_SOURCE MATERIAL:_
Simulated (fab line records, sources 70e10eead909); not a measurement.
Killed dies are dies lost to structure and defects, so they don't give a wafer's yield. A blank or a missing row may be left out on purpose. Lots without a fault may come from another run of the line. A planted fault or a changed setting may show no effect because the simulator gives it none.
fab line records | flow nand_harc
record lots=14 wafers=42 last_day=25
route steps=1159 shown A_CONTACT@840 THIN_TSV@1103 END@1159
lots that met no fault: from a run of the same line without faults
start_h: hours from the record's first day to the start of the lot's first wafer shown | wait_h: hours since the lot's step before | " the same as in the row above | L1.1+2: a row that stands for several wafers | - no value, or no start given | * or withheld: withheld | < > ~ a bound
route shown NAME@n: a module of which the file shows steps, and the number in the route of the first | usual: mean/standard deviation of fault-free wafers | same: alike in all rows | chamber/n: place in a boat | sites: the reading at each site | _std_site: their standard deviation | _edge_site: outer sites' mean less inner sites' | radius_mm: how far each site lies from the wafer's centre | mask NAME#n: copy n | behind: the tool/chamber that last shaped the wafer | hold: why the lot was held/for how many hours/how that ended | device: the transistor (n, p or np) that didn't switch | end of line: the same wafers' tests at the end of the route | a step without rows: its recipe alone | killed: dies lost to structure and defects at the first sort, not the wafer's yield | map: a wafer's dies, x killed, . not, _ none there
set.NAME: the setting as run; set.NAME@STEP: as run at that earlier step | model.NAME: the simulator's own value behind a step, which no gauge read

_ASSIGNMENT:_
Copy out the whole listing, word for word.

_TASK OUTPUT:_
Simulated (fab line records, sources 70e10eead909); not a measurement.
Killed dies are dies lost to structure and defects, so they don't give a wafer's yield. A blank or a missing row may be left out on purpose. Lots without a fault may come from another run of the line. A planted fault or a changed setting may show no effect because the simulator gives it none.
fab line records | flow nand_harc
record lots=14 wafers=42 last_day=25
route steps=1159 shown A_CONTACT@840 THIN_TSV@1103 END@1159
lots that met no fault: from a run of the same line without faults
start_h: hours from the record's first day to the start of the lot's first wafer shown | wait_h: hours since the lot's step before | " the same as in the row above | L1.1+2: a row that stands for several wafers | - no value, or no start given | * or withheld: withheld | < > ~ a bound
route shown NAME@n: a module of which the file shows steps, and the number in the route of the first | usual: mean/standard deviation of fault-free wafers | same: alike in all rows | chamber/n: place in a boat | sites: the reading at each site | _std_site: their standard deviation | _edge_site: outer sites' mean less inner sites' | radius_mm: how far each site lies from the wafer's centre | mask NAME#n: copy n | behind: the tool/chamber that last shaped the wafer | hold: why the lot was held/for how many hours/how that ended | device: the transistor (n, p or np) that didn't switch | end of line: the same wafers' tests at the end of the route | a step without rows: its recipe alone | killed: dies lost to structure and defects at the first sort, not the wafer's yield | map: a wafer's dies, x killed, . not, _ none there
set.NAME: the setting as run; set.NAME@STEP: as run at that earlier step | model.NAME: the simulator's own value behind a step, which no gauge read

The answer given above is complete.